--- SUPPLIED MATERIAL ---
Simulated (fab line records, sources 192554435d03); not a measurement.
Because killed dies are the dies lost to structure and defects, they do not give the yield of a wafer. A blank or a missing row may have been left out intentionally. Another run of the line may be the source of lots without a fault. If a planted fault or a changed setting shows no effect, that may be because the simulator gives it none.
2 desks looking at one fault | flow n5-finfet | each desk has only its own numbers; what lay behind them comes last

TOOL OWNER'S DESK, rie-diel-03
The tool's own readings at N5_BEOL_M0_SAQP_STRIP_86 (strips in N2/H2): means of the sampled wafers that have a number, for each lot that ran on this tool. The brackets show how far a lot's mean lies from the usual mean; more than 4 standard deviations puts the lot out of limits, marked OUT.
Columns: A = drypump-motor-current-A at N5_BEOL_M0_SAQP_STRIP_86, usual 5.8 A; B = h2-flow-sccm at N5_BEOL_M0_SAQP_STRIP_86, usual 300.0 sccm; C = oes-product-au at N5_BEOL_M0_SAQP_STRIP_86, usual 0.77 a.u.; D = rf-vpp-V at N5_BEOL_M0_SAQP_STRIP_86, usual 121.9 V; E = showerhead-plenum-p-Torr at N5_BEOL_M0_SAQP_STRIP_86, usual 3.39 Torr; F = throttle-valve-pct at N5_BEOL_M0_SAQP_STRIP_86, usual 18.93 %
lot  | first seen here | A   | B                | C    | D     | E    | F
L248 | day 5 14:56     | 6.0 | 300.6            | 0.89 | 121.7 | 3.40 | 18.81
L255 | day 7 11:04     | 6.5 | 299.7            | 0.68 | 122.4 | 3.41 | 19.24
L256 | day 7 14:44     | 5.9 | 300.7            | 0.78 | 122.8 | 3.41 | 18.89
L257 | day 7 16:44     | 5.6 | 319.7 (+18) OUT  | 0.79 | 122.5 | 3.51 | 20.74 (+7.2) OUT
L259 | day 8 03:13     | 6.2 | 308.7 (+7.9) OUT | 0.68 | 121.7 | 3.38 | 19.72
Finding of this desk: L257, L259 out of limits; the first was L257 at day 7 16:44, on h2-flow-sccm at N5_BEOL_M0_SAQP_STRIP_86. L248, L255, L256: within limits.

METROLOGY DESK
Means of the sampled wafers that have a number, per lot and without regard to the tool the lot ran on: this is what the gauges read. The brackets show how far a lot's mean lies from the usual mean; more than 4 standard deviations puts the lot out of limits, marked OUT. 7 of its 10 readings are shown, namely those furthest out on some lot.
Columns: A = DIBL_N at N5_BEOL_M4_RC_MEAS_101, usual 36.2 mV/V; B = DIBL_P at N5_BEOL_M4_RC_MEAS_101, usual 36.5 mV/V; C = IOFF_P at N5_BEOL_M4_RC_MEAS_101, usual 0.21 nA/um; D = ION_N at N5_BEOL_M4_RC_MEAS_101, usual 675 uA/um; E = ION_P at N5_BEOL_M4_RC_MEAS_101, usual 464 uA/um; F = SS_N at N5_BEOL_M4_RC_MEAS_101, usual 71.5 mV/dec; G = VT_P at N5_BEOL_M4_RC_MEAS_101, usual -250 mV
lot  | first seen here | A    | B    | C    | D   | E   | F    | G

--- REQUIREMENT ---
Everything above from the line containing "L256 | day 7" through the line containing "L259 | day 8" must be copied exactly. Nothing outside that range belongs in the answer.

--- WRITTEN SOLUTION ---
L256 | day 7 14:44     | 5.9 | 300.7            | 0.78 | 122.8 | 3.41 | 18.89
L257 | day 7 16:44     | 5.6 | 319.7 (+18) OUT  | 0.79 | 122.5 | 3.51 | 20.74 (+7.2) OUT
L259 | day 8 03:13     | 6.2 | 308.7 (+7.9) OUT | 0.68 | 121.7 | 3.38 | 19.72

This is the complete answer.